Restate all the data exactly, so that each line is the same as before.

____ RECORD EXCERPTS
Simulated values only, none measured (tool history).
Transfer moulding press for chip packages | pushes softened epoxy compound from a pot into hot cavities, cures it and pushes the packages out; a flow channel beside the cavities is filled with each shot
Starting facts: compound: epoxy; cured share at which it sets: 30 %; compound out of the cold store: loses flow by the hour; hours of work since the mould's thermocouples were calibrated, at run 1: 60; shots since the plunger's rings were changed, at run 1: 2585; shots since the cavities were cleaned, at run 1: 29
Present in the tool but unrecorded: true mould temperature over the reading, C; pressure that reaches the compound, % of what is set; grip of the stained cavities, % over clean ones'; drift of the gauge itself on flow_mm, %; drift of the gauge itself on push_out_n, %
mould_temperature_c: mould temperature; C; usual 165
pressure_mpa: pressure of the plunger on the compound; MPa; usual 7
________

- **RESULT**
Simulated values only, none measured (tool history).
Transfer moulding press for chip packages | pushes softened epoxy compound from a pot into hot cavities, cures it and pushes the packages out; a flow channel beside the cavities is filled with each shot
Starting facts: compound: epoxy; cured share at which it sets: 30 %; compound out of the cold store: loses flow by the hour; hours of work since the mould's thermocouples were calibrated, at run 1: 60; shots since the plunger's rings were changed, at run 1: 2585; shots since the cavities were cleaned, at run 1: 29
Present in the tool but unrecorded: true mould temperature over the reading, C; pressure that reaches the compound, % of what is set; grip of the stained cavities, % over clean ones'; drift of the gauge itself on flow_mm, %; drift of the gauge itself on push_out_n, %
mould_temperature_c: mould temperature; C; usual 165
pressure_mpa: pressure of the plunger on the compound; MPa; usual 7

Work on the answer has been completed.